Requirement.
Begin at the top of the listing below. Write each line out exactly, ending with the line that holds "Anyone who measures".

=== Section Start ===

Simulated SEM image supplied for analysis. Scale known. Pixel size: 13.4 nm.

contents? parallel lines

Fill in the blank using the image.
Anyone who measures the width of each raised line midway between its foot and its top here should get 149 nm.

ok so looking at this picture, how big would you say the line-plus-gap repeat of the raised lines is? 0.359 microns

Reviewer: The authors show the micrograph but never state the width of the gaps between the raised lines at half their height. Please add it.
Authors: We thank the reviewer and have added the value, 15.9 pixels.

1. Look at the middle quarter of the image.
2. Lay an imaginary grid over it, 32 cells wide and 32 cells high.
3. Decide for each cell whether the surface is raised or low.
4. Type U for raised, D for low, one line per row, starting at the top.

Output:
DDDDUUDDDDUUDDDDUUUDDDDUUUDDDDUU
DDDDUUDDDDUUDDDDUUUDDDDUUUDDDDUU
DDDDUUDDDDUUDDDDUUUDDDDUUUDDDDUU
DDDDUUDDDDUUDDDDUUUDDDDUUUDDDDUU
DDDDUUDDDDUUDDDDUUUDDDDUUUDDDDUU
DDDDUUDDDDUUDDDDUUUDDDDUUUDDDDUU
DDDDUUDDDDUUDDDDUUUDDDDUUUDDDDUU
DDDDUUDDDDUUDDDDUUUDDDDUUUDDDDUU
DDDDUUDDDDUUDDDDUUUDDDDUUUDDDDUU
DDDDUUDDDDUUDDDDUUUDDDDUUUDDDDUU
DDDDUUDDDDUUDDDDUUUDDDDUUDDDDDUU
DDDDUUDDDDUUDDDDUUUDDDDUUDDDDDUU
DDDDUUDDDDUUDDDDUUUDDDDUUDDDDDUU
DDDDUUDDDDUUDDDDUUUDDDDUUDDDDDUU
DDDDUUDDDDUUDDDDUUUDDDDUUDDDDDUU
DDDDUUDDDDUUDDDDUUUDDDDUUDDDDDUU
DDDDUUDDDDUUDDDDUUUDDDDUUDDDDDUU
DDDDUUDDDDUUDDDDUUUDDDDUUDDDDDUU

=== Section End ===

Reply.
Simulated SEM image supplied for analysis. Scale known. Pixel size: 13.4 nm.

contents? parallel lines

Fill in the blank using the image.
Anyone who measures the width of each raised line midway between its foot and its top here should get 149 nm.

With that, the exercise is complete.